* DATA *
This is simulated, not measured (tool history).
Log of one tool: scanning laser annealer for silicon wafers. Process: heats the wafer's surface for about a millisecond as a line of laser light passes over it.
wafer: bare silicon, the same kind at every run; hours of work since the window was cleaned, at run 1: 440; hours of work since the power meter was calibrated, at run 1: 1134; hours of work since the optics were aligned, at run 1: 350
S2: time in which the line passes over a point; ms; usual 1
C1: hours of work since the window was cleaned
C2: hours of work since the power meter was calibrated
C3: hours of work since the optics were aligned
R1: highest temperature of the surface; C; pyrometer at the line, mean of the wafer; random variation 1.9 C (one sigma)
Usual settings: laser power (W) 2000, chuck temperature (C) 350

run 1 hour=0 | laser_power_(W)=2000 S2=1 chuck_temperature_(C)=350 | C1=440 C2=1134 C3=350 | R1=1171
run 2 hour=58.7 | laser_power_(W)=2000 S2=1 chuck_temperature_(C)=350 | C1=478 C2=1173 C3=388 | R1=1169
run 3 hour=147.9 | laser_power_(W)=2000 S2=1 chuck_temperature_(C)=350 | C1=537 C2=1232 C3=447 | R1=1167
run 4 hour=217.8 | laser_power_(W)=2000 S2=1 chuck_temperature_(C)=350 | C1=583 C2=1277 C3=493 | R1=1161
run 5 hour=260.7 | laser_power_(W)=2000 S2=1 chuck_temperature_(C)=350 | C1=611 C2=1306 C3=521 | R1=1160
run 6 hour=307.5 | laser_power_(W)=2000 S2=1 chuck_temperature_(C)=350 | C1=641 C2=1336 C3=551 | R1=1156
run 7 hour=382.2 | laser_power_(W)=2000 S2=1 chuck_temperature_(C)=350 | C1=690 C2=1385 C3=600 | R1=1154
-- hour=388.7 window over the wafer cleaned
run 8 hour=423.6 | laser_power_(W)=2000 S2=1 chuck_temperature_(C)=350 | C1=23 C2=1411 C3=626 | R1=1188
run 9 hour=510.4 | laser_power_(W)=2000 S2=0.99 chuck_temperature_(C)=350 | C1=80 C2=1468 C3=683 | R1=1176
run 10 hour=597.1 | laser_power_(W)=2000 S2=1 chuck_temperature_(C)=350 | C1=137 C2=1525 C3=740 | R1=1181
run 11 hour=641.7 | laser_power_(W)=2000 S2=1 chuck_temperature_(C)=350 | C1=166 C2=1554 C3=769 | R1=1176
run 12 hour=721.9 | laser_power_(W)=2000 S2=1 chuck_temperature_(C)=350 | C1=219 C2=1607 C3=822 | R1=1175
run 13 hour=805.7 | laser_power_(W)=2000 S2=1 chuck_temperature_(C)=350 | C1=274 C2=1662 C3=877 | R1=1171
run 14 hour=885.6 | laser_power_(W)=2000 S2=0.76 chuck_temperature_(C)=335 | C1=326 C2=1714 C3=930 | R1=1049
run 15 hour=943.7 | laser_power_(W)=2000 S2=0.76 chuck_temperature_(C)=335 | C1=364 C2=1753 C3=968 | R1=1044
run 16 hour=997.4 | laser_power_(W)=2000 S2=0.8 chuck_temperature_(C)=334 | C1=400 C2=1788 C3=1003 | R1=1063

* EXERCISE *
Up to and including the line with "C1: hours of", output every line of the records above exactly, starting from the first; output nothing else.

* PROBLEM SOLUTION *
This is simulated, not measured (tool history).
Log of one tool: scanning laser annealer for silicon wafers. Process: heats the wafer's surface for about a millisecond as a line of laser light passes over it.
wafer: bare silicon, the same kind at every run; hours of work since the window was cleaned, at run 1: 440; hours of work since the power meter was calibrated, at run 1: 1134; hours of work since the optics were aligned, at run 1: 350
S2: time in which the line passes over a point; ms; usual 1
C1: hours of work since the window was cleaned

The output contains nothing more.